EXTRACTED RECORDS |
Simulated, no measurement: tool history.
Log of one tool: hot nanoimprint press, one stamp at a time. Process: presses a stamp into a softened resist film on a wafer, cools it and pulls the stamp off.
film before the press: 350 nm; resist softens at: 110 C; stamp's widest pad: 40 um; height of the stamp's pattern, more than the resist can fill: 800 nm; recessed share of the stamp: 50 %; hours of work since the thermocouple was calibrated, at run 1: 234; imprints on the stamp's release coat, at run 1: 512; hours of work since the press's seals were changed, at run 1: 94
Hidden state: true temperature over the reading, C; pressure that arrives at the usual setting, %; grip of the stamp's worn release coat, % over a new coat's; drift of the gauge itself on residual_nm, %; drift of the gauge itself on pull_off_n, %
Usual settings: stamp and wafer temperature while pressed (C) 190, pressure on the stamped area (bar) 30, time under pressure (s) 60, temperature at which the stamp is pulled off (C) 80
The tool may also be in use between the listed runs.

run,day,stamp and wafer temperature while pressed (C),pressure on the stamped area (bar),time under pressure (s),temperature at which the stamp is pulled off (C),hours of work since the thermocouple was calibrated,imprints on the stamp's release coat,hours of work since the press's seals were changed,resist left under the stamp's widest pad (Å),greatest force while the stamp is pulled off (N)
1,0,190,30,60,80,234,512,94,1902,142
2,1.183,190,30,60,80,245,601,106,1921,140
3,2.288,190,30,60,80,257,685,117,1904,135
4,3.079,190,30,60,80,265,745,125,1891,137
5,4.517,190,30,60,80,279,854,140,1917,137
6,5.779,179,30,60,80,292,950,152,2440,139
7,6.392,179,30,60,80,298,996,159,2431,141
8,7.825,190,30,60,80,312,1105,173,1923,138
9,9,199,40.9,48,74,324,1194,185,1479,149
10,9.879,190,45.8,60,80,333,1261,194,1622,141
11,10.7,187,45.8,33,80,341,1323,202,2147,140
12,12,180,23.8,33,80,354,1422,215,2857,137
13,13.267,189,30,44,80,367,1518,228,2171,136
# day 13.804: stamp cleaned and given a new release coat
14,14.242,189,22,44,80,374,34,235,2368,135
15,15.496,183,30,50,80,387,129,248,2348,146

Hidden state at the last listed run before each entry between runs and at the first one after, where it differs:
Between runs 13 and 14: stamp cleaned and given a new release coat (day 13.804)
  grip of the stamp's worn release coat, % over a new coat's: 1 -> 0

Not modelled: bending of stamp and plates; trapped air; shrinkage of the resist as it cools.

WORK ITEM | Your task is to retype the entries verbatim, starting with the line that holds "# day 13.804: stamp" and stopping after the line that holds "coat's: 1 -> 0".

EXERCISE OUTPUT |
# day 13.804: stamp cleaned and given a new release coat
14,14.242,189,22,44,80,374,34,235,2368,135
15,15.496,183,30,50,80,387,129,248,2348,146

Hidden state at the last listed run before each entry between runs and at the first one after, where it differs:
Between runs 13 and 14: stamp cleaned and given a new release coat (day 13.804)
  grip of the stamp's worn release coat, % over a new coat's: 1 -> 0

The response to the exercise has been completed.